#### Given information:
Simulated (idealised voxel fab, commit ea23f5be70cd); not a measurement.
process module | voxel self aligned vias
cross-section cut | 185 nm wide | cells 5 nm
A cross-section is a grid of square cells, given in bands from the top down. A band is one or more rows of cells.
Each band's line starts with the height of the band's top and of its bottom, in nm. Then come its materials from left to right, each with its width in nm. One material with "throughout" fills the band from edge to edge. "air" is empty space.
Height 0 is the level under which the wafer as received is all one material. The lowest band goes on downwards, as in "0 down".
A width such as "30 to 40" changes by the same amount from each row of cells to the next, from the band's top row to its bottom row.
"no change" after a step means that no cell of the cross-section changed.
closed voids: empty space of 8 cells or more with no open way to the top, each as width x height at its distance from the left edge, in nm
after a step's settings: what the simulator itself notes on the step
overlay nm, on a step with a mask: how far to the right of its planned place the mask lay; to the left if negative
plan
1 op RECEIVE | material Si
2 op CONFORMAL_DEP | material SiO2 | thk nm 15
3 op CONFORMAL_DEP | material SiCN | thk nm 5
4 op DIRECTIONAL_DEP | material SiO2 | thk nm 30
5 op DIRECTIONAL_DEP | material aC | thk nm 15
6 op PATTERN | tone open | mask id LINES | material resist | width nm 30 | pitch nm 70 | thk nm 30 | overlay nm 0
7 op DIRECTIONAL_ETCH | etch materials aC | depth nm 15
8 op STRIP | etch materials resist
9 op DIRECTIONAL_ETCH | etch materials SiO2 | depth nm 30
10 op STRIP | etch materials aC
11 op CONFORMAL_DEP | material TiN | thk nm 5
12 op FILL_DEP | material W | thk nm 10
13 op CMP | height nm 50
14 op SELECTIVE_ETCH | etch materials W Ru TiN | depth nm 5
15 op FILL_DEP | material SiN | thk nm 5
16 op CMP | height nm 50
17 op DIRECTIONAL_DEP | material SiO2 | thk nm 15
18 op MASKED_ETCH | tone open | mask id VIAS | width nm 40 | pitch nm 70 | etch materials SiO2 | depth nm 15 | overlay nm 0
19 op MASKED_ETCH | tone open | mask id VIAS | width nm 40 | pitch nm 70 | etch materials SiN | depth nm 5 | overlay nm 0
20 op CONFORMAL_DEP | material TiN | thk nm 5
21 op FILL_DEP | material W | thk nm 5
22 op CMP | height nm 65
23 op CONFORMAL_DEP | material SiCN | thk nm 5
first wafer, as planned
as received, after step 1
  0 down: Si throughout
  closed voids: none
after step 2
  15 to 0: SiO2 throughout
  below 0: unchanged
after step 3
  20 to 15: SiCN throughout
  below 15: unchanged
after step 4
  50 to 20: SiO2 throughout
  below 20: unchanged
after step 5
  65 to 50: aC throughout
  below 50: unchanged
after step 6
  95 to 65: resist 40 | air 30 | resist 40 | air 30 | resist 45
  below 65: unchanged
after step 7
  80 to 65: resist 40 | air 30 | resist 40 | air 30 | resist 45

#### Work order:
Referring to the material above, set down exactly the lines between the line with "7 op DIRECTIONAL_ETCH" and the line with "after step 7", inclusive, and no other lines.

#### Answer box:
7 op DIRECTIONAL_ETCH | etch materials aC | depth nm 15
8 op STRIP | etch materials resist
9 op DIRECTIONAL_ETCH | etch materials SiO2 | depth nm 30
10 op STRIP | etch materials aC
11 op CONFORMAL_DEP | material TiN | thk nm 5
12 op FILL_DEP | material W | thk nm 10
13 op CMP | height nm 50
14 op SELECTIVE_ETCH | etch materials W Ru TiN | depth nm 5
15 op FILL_DEP | material SiN | thk nm 5
16 op CMP | height nm 50
17 op DIRECTIONAL_DEP | material SiO2 | thk nm 15
18 op MASKED_ETCH | tone open | mask id VIAS | width nm 40 | pitch nm 70 | etch materials SiO2 | depth nm 15 | overlay nm 0
19 op MASKED_ETCH | tone open | mask id VIAS | width nm 40 | pitch nm 70 | etch materials SiN | depth nm 5 | overlay nm 0
20 op CONFORMAL_DEP | material TiN | thk nm 5
21 op FILL_DEP | material W | thk nm 5
22 op CMP | height nm 65
23 op CONFORMAL_DEP | material SiCN | thk nm 5
first wafer, as planned
as received, after step 1
  0 down: Si throughout
  closed voids: none
after step 2
  15 to 0: SiO2 throughout
  below 0: unchanged
after step 3
  20 to 15: SiCN throughout
  below 15: unchanged
after step 4
  50 to 20: SiO2 throughout
  below 20: unchanged
after step 5
  65 to 50: aC throughout
  below 50: unchanged
after step 6
  95 to 65: resist 40 | air 30 | resist 40 | air 30 | resist 45
  below 65: unchanged
after step 7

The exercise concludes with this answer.